:: Work request ::
Restate the listing exactly and in full.

:: Information provided ::
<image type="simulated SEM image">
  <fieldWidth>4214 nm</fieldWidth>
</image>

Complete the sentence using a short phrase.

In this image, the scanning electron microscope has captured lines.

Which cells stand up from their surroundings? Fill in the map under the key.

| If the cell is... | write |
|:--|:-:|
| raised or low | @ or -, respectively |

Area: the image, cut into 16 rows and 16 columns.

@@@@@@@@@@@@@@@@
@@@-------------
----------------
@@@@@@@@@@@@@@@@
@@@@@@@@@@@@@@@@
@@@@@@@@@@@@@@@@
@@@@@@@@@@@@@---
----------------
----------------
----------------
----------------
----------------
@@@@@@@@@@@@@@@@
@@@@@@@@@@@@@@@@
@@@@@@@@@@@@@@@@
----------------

:: Result ::
<image type="simulated SEM image">
  <fieldWidth>4214 nm</fieldWidth>
</image>

Complete the sentence using a short phrase.

In this image, the scanning electron microscope has captured lines.

Which cells stand up from their surroundings? Fill in the map under the key.

| If the cell is... | write |
|:--|:-:|
| raised or low | @ or -, respectively |

Area: the image, cut into 16 rows and 16 columns.

@@@@@@@@@@@@@@@@
@@@-------------
----------------
@@@@@@@@@@@@@@@@
@@@@@@@@@@@@@@@@
@@@@@@@@@@@@@@@@
@@@@@@@@@@@@@---
----------------
----------------
----------------
----------------
----------------
@@@@@@@@@@@@@@@@
@@@@@@@@@@@@@@@@
@@@@@@@@@@@@@@@@
----------------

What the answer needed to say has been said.